Work request >> The lines to be extracted run from the start of the listing through the line containing "which wafers of"; copy them exactly and nothing else.

Data extract >>
# # #

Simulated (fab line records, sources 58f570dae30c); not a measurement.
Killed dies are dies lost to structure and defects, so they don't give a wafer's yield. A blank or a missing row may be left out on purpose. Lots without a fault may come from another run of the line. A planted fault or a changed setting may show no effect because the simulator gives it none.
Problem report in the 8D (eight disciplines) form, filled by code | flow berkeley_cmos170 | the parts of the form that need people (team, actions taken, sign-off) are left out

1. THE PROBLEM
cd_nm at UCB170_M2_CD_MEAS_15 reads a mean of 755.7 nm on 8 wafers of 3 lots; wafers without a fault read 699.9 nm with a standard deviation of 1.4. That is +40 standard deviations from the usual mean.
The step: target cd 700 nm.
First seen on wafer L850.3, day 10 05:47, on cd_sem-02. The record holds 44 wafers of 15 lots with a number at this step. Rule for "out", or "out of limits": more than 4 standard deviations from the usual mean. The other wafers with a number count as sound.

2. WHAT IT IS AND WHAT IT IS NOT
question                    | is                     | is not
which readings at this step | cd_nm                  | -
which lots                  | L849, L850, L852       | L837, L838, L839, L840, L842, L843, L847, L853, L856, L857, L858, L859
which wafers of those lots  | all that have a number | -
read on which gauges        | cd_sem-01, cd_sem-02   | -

# # #

Exercise solution >>
Simulated (fab line records, sources 58f570dae30c); not a measurement.
Killed dies are dies lost to structure and defects, so they don't give a wafer's yield. A blank or a missing row may be left out on purpose. Lots without a fault may come from another run of the line. A planted fault or a changed setting may show no effect because the simulator gives it none.
Problem report in the 8D (eight disciplines) form, filled by code | flow berkeley_cmos170 | the parts of the form that need people (team, actions taken, sign-off) are left out

1. THE PROBLEM
cd_nm at UCB170_M2_CD_MEAS_15 reads a mean of 755.7 nm on 8 wafers of 3 lots; wafers without a fault read 699.9 nm with a standard deviation of 1.4. That is +40 standard deviations from the usual mean.
The step: target cd 700 nm.
First seen on wafer L850.3, day 10 05:47, on cd_sem-02. The record holds 44 wafers of 15 lots with a number at this step. Rule for "out", or "out of limits": more than 4 standard deviations from the usual mean. The other wafers with a number count as sound.

2. WHAT IT IS AND WHAT IT IS NOT
question                    | is                     | is not
which readings at this step | cd_nm                  | -
which lots                  | L849, L850, L852       | L837, L838, L839, L840, L842, L843, L847, L853, L856, L857, L858, L859
which wafers of those lots  | all that have a number | -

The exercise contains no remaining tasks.